**BRIEF:** In the entries below, find the line with "Split-lot experiment |" and the line with "NWELL_OXIDATION_THK, in nm, at". Reproduce those two lines and every line between them exactly, and nothing more.

+++ DATASET

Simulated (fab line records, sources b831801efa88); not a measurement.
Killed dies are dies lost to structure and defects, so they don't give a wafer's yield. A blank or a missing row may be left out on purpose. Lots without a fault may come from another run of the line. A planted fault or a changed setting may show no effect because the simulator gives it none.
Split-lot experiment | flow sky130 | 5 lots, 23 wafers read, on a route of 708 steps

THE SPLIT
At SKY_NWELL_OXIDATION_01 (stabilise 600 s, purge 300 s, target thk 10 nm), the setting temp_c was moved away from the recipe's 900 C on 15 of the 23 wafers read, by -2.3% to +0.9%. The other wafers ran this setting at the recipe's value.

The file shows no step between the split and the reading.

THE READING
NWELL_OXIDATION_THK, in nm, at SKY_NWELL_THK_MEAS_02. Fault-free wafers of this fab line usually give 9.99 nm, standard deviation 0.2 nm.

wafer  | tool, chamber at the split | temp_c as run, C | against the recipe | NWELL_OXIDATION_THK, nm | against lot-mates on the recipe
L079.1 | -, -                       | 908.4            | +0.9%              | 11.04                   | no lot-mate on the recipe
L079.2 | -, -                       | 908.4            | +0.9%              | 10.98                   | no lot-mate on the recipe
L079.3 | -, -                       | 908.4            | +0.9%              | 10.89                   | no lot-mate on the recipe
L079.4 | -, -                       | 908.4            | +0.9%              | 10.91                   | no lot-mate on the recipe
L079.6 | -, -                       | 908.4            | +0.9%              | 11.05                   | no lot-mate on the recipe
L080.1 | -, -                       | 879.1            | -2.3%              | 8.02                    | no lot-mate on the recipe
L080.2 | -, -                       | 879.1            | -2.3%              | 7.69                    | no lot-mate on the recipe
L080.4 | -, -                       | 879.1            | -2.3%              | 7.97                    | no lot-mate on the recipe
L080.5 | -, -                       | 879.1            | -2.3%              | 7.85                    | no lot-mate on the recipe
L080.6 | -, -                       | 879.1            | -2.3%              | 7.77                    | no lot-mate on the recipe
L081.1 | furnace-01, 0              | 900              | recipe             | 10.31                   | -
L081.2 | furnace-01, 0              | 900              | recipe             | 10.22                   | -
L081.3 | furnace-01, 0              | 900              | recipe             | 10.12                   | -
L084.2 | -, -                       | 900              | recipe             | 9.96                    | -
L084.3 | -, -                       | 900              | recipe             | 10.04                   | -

++++++

**EXPECTED ANSWER:**
Split-lot experiment | flow sky130 | 5 lots, 23 wafers read, on a route of 708 steps

THE SPLIT
At SKY_NWELL_OXIDATION_01 (stabilise 600 s, purge 300 s, target thk 10 nm), the setting temp_c was moved away from the recipe's 900 C on 15 of the 23 wafers read, by -2.3% to +0.9%. The other wafers ran this setting at the recipe's value.

The file shows no step between the split and the reading.

THE READING
NWELL_OXIDATION_THK, in nm, at SKY_NWELL_THK_MEAS_02. Fault-free wafers of this fab line usually give 9.99 nm, standard deviation 0.2 nm.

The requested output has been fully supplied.